_Assigned task_
Each of the records that follow needs an exact reproduction.

_Recorded information_
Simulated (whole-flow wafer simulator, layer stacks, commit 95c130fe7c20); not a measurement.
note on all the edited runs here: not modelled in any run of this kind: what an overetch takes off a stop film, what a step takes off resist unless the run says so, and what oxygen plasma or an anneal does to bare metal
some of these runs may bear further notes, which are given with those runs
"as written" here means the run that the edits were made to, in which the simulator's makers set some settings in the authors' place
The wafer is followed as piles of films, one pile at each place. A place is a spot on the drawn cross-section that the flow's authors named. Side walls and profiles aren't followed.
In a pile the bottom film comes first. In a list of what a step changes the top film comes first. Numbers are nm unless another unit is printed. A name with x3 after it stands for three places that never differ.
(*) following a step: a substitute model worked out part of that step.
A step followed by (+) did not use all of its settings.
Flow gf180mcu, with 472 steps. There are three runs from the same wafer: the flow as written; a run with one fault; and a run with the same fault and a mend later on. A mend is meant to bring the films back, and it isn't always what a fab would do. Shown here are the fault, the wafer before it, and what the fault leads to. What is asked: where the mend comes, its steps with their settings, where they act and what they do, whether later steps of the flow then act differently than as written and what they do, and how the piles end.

_Exercise result_
Simulated (whole-flow wafer simulator, layer stacks, commit 95c130fe7c20); not a measurement.
note on all the edited runs here: not modelled in any run of this kind: what an overetch takes off a stop film, what a step takes off resist unless the run says so, and what oxygen plasma or an anneal does to bare metal
some of these runs may bear further notes, which are given with those runs
"as written" here means the run that the edits were made to, in which the simulator's makers set some settings in the authors' place
The wafer is followed as piles of films, one pile at each place. A place is a spot on the drawn cross-section that the flow's authors named. Side walls and profiles aren't followed.
In a pile the bottom film comes first. In a list of what a step changes the top film comes first. Numbers are nm unless another unit is printed. A name with x3 after it stands for three places that never differ.
(*) following a step: a substitute model worked out part of that step.
A step followed by (+) did not use all of its settings.
Flow gf180mcu, with 472 steps. There are three runs from the same wafer: the flow as written; a run with one fault; and a run with the same fault and a mend later on. A mend is meant to bring the films back, and it isn't always what a fab would do. Shown here are the fault, the wafer before it, and what the fault leads to. What is asked: where the mend comes, its steps with their settings, where they act and what they do, whether later steps of the flow then act differently than as written and what they do, and how the piles end.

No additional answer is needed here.